==== Available data
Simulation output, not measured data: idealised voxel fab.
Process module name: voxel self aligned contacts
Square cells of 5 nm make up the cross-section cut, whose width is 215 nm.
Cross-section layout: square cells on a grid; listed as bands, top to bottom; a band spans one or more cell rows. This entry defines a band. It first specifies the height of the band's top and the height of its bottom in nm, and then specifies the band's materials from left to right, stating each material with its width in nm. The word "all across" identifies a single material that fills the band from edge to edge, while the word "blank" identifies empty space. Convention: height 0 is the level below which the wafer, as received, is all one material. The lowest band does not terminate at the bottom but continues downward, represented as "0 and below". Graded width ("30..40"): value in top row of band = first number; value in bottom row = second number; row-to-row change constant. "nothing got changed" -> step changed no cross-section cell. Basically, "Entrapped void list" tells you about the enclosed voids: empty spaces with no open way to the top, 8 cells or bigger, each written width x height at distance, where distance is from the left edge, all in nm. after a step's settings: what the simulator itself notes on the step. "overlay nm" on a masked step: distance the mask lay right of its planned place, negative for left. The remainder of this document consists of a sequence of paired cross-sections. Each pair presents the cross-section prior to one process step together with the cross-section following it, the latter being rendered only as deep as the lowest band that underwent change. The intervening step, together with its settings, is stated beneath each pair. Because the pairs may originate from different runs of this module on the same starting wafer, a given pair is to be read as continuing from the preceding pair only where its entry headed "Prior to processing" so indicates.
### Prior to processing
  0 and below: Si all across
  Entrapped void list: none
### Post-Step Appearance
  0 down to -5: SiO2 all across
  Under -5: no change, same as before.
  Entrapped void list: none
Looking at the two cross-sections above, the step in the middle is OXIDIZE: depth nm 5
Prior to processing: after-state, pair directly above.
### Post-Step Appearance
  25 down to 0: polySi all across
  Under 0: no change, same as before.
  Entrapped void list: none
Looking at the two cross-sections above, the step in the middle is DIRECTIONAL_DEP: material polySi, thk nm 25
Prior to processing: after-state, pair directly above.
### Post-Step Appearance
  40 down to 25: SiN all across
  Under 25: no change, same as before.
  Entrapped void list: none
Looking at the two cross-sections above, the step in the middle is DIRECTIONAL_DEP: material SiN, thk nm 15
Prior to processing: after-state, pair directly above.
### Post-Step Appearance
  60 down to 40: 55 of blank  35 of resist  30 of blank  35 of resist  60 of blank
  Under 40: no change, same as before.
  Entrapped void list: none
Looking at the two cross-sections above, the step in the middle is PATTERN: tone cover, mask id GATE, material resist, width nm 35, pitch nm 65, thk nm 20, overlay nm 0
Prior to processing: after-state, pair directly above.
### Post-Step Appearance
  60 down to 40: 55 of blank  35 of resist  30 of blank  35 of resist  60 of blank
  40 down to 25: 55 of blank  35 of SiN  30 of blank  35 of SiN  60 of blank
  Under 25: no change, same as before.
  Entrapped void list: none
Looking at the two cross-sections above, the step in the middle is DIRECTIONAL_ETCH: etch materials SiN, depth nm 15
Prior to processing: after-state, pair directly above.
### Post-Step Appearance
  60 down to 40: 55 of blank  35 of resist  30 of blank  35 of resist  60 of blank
========

Work request>
For this exercise, please output exactly the lines above starting at the line with "0 down to -5: SiO2 all across" and ending at the line with "Under 40: no change, same as before.", ends included.

Exercise result>
  0 down to -5: SiO2 all across
  Under -5: no change, same as before.
  Entrapped void list: none
Looking at the two cross-sections above, the step in the middle is OXIDIZE: depth nm 5
Prior to processing: after-state, pair directly above.
### Post-Step Appearance
  25 down to 0: polySi all across
  Under 0: no change, same as before.
  Entrapped void list: none
Looking at the two cross-sections above, the step in the middle is DIRECTIONAL_DEP: material polySi, thk nm 25
Prior to processing: after-state, pair directly above.
### Post-Step Appearance
  40 down to 25: SiN all across
  Under 25: no change, same as before.
  Entrapped void list: none
Looking at the two cross-sections above, the step in the middle is DIRECTIONAL_DEP: material SiN, thk nm 15
Prior to processing: after-state, pair directly above.
### Post-Step Appearance
  60 down to 40: 55 of blank  35 of resist  30 of blank  35 of resist  60 of blank
  Under 40: no change, same as before.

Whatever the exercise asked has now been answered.